## Work item
Please retype every entry below, keeping it exactly the same.

## Material shown
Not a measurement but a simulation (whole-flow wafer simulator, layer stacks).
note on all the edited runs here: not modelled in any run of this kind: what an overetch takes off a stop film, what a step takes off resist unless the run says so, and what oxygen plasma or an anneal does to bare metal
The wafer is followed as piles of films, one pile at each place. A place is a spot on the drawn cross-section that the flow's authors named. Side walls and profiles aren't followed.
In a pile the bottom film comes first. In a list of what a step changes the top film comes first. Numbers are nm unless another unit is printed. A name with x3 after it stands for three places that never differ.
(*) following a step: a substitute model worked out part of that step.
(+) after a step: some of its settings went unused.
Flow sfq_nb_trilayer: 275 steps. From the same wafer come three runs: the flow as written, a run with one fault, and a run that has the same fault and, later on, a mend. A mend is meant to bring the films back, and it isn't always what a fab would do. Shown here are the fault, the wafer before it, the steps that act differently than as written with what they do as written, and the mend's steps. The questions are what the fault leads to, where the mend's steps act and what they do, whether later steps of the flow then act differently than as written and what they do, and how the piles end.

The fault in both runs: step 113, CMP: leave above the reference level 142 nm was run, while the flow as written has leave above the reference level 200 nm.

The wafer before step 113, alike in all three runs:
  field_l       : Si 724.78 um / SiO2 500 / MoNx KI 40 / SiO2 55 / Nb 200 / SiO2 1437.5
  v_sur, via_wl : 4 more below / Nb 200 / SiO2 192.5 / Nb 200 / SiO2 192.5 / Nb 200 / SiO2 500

## Reply
Not a measurement but a simulation (whole-flow wafer simulator, layer stacks).
note on all the edited runs here: not modelled in any run of this kind: what an overetch takes off a stop film, what a step takes off resist unless the run says so, and what oxygen plasma or an anneal does to bare metal
The wafer is followed as piles of films, one pile at each place. A place is a spot on the drawn cross-section that the flow's authors named. Side walls and profiles aren't followed.
In a pile the bottom film comes first. In a list of what a step changes the top film comes first. Numbers are nm unless another unit is printed. A name with x3 after it stands for three places that never differ.
(*) following a step: a substitute model worked out part of that step.
(+) after a step: some of its settings went unused.
Flow sfq_nb_trilayer: 275 steps. From the same wafer come three runs: the flow as written, a run with one fault, and a run that has the same fault and, later on, a mend. A mend is meant to bring the films back, and it isn't always what a fab would do. Shown here are the fault, the wafer before it, the steps that act differently than as written with what they do as written, and the mend's steps. The questions are what the fault leads to, where the mend's steps act and what they do, whether later steps of the flow then act differently than as written and what they do, and how the piles end.

The fault in both runs: step 113, CMP: leave above the reference level 142 nm was run, while the flow as written has leave above the reference level 200 nm.

The wafer before step 113, alike in all three runs:
  field_l       : Si 724.78 um / SiO2 500 / MoNx KI 40 / SiO2 55 / Nb 200 / SiO2 1437.5
  v_sur, via_wl : 4 more below / Nb 200 / SiO2 192.5 / Nb 200 / SiO2 192.5 / Nb 200 / SiO2 500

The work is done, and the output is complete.